_EXERCISE:_
Print the data once more, exactly as supplied.

_GIVEN RECORDS:_
*** Begin section ***

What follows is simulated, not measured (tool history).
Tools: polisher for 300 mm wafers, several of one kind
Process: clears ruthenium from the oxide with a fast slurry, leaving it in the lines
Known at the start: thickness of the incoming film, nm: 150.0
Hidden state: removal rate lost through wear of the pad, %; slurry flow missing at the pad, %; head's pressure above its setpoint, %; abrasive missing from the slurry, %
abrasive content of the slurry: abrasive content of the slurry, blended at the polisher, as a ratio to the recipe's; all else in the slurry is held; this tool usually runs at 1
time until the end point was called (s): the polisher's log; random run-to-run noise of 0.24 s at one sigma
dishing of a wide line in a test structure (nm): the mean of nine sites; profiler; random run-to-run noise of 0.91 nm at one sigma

*** End section ***

_EXERCISE OUTPUT:_
What follows is simulated, not measured (tool history).
Tools: polisher for 300 mm wafers, several of one kind
Process: clears ruthenium from the oxide with a fast slurry, leaving it in the lines
Known at the start: thickness of the incoming film, nm: 150.0
Hidden state: removal rate lost through wear of the pad, %; slurry flow missing at the pad, %; head's pressure above its setpoint, %; abrasive missing from the slurry, %
abrasive content of the slurry: abrasive content of the slurry, blended at the polisher, as a ratio to the recipe's; all else in the slurry is held; this tool usually runs at 1
time until the end point was called (s): the polisher's log; random run-to-run noise of 0.24 s at one sigma
dishing of a wide line in a test structure (nm): the mean of nine sites; profiler; random run-to-run noise of 0.91 nm at one sigma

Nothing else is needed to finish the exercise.